■ Records provided:
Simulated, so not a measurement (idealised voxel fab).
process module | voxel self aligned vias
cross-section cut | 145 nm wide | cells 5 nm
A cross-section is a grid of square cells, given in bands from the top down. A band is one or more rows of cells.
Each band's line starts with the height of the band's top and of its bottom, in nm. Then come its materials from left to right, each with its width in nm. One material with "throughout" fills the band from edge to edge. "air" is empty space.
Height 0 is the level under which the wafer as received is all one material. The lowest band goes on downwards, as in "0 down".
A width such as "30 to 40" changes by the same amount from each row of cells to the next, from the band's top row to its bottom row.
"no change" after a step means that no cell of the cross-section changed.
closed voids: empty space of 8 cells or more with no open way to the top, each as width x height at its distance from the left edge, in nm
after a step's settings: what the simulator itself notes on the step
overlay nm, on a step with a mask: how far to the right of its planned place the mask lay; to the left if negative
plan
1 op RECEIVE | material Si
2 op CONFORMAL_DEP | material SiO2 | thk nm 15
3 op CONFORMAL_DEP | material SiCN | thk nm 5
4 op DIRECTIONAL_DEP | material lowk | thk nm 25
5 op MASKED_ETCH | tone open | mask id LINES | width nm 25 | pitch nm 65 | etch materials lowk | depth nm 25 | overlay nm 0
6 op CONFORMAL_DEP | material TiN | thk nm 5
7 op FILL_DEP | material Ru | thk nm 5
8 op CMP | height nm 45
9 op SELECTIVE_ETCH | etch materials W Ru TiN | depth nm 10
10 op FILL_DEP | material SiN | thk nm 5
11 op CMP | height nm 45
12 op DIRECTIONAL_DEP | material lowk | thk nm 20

■ Task item: Output the full listing exactly as it stands.

■ Answer section:
Simulated, so not a measurement (idealised voxel fab).
process module | voxel self aligned vias
cross-section cut | 145 nm wide | cells 5 nm
A cross-section is a grid of square cells, given in bands from the top down. A band is one or more rows of cells.
Each band's line starts with the height of the band's top and of its bottom, in nm. Then come its materials from left to right, each with its width in nm. One material with "throughout" fills the band from edge to edge. "air" is empty space.
Height 0 is the level under which the wafer as received is all one material. The lowest band goes on downwards, as in "0 down".
A width such as "30 to 40" changes by the same amount from each row of cells to the next, from the band's top row to its bottom row.
"no change" after a step means that no cell of the cross-section changed.
closed voids: empty space of 8 cells or more with no open way to the top, each as width x height at its distance from the left edge, in nm
after a step's settings: what the simulator itself notes on the step
overlay nm, on a step with a mask: how far to the right of its planned place the mask lay; to the left if negative
plan
1 op RECEIVE | material Si
2 op CONFORMAL_DEP | material SiO2 | thk nm 15
3 op CONFORMAL_DEP | material SiCN | thk nm 5
4 op DIRECTIONAL_DEP | material lowk | thk nm 25
5 op MASKED_ETCH | tone open | mask id LINES | width nm 25 | pitch nm 65 | etch materials lowk | depth nm 25 | overlay nm 0
6 op CONFORMAL_DEP | material TiN | thk nm 5
7 op FILL_DEP | material Ru | thk nm 5
8 op CMP | height nm 45
9 op SELECTIVE_ETCH | etch materials W Ru TiN | depth nm 10
10 op FILL_DEP | material SiN | thk nm 5
11 op CMP | height nm 45
12 op DIRECTIONAL_DEP | material lowk | thk nm 20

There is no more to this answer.